WORK ITEM.
Each record must be repeated exactly. None may be dropped.

*** SUPPLIED ENTRIES ***

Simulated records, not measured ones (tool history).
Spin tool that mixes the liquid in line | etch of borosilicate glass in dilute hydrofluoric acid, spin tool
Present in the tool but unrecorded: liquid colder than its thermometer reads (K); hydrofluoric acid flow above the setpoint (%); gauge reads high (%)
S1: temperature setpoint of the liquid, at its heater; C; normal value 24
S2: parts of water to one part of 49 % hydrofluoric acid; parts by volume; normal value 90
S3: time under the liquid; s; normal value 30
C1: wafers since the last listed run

*** End of SUPPLIED ENTRIES ***

ANSWER SECTION.
Simulated records, not measured ones (tool history).
Spin tool that mixes the liquid in line | etch of borosilicate glass in dilute hydrofluoric acid, spin tool
Present in the tool but unrecorded: liquid colder than its thermometer reads (K); hydrofluoric acid flow above the setpoint (%); gauge reads high (%)
S1: temperature setpoint of the liquid, at its heater; C; normal value 24
S2: parts of water to one part of 49 % hydrofluoric acid; parts by volume; normal value 90
S3: time under the liquid; s; normal value 30
C1: wafers since the last listed run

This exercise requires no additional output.